§ **EXERCISE**: What is needed is an exact copy of every line in the listing.

§ **DATA LISTING**:
◇ ◇ ◇ ◇ ◇

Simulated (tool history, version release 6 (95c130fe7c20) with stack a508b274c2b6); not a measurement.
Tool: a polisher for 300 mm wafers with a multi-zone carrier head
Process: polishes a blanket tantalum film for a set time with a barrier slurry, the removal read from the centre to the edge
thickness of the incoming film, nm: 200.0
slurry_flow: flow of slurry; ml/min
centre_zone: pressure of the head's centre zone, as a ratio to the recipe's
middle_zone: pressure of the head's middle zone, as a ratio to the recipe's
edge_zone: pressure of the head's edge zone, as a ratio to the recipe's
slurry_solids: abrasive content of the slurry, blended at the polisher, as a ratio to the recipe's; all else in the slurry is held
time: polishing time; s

◇ ◇ ◇ ◇ ◇

§ **TASK ANSWER**:
Simulated (tool history, version release 6 (95c130fe7c20) with stack a508b274c2b6); not a measurement.
Tool: a polisher for 300 mm wafers with a multi-zone carrier head
Process: polishes a blanket tantalum film for a set time with a barrier slurry, the removal read from the centre to the edge
thickness of the incoming film, nm: 200.0
slurry_flow: flow of slurry; ml/min
centre_zone: pressure of the head's centre zone, as a ratio to the recipe's
middle_zone: pressure of the head's middle zone, as a ratio to the recipe's
edge_zone: pressure of the head's edge zone, as a ratio to the recipe's
slurry_solids: abrasive content of the slurry, blended at the polisher, as a ratio to the recipe's; all else in the slurry is held
time: polishing time; s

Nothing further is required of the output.